◆ TASK ITEM ◆
The data is to be transcribed in full, with nothing missed.

◆ DATASET ENTRIES ◆
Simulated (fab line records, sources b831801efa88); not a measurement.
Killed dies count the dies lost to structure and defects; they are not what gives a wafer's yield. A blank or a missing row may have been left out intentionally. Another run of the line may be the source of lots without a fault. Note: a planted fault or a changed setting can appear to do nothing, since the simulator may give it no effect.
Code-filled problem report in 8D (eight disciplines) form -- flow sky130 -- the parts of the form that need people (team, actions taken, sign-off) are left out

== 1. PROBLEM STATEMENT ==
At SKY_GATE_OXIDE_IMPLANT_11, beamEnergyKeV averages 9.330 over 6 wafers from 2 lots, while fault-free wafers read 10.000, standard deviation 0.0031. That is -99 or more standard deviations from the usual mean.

◆ PROBLEM SOLUTION ◆
Simulated (fab line records, sources b831801efa88); not a measurement.
Killed dies count the dies lost to structure and defects; they are not what gives a wafer's yield. A blank or a missing row may have been left out intentionally. Another run of the line may be the source of lots without a fault. Note: a planted fault or a changed setting can appear to do nothing, since the simulator may give it no effect.
Code-filled problem report in 8D (eight disciplines) form -- flow sky130 -- the parts of the form that need people (team, actions taken, sign-off) are left out

== 1. PROBLEM STATEMENT ==
At SKY_GATE_OXIDE_IMPLANT_11, beamEnergyKeV averages 9.330 over 6 wafers from 2 lots, while fault-free wafers read 10.000, standard deviation 0.0031. That is -99 or more standard deviations from the usual mean.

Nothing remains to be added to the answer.